Requirement: Each line of the data must be reproduced as it appears.

Extracted information:
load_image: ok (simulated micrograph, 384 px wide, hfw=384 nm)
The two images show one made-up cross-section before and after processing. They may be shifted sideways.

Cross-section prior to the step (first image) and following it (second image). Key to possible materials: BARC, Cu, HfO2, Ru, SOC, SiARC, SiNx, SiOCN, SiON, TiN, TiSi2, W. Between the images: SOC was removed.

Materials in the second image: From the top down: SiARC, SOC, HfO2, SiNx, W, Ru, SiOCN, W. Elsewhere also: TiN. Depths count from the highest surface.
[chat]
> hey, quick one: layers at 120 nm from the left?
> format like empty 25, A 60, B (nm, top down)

Reply:
load_image: ok (simulated micrograph, 384 px wide, hfw=384 nm)
The two images show one made-up cross-section before and after processing. They may be shifted sideways.

Cross-section prior to the step (first image) and following it (second image). Key to possible materials: BARC, Cu, HfO2, Ru, SOC, SiARC, SiNx, SiOCN, SiON, TiN, TiSi2, W. Between the images: SOC was removed.

Materials in the second image: From the top down: SiARC, SOC, HfO2, SiNx, W, Ru, SiOCN, W. Elsewhere also: TiN. Depths count from the highest surface.
[chat]
> hey, quick one: layers at 120 nm from the left?
> format like empty 25, A 60, B (nm, top down)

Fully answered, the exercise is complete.